● **RECORDS SHOWN**
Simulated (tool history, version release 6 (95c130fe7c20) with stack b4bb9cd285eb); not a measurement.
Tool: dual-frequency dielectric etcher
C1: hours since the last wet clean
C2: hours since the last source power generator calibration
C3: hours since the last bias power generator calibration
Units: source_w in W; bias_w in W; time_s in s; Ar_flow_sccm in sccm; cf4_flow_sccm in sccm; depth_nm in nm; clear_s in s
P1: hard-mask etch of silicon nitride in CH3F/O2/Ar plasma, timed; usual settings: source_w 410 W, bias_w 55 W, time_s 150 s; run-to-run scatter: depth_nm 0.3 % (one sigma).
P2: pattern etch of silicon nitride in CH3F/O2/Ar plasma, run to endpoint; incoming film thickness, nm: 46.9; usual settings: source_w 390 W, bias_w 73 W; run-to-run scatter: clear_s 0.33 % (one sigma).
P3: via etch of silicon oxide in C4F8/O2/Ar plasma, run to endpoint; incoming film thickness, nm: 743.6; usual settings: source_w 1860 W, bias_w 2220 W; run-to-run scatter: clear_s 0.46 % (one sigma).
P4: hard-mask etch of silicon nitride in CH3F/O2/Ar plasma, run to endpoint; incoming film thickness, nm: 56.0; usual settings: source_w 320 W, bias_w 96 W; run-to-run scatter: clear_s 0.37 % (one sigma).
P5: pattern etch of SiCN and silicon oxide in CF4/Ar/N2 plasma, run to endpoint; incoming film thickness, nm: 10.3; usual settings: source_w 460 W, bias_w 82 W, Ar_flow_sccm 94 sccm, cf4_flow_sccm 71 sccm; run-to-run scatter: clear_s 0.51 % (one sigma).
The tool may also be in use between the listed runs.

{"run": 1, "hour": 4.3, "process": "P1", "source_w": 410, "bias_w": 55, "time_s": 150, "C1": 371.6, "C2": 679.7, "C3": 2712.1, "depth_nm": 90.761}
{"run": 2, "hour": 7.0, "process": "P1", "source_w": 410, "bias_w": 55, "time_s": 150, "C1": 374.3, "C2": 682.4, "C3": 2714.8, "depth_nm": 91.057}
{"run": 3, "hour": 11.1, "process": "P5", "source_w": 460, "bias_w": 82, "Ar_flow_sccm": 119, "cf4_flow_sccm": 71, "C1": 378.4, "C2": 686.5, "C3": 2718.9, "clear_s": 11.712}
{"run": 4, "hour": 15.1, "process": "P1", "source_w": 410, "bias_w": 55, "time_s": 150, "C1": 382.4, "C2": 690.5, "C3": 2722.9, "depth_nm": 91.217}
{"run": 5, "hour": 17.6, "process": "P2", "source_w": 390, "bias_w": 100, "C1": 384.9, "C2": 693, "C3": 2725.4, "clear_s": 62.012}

● **ACTION ITEM**
Would you print exactly and only the lines of the material above that run from the line with "Units: source_w in" through the line with "P2: pattern etch", both included?

● **WORKED SOLUTION**
Units: source_w in W; bias_w in W; time_s in s; Ar_flow_sccm in sccm; cf4_flow_sccm in sccm; depth_nm in nm; clear_s in s
P1: hard-mask etch of silicon nitride in CH3F/O2/Ar plasma, timed; usual settings: source_w 410 W, bias_w 55 W, time_s 150 s; run-to-run scatter: depth_nm 0.3 % (one sigma).
P2: pattern etch of silicon nitride in CH3F/O2/Ar plasma, run to endpoint; incoming film thickness, nm: 46.9; usual settings: source_w 390 W, bias_w 73 W; run-to-run scatter: clear_s 0.33 % (one sigma).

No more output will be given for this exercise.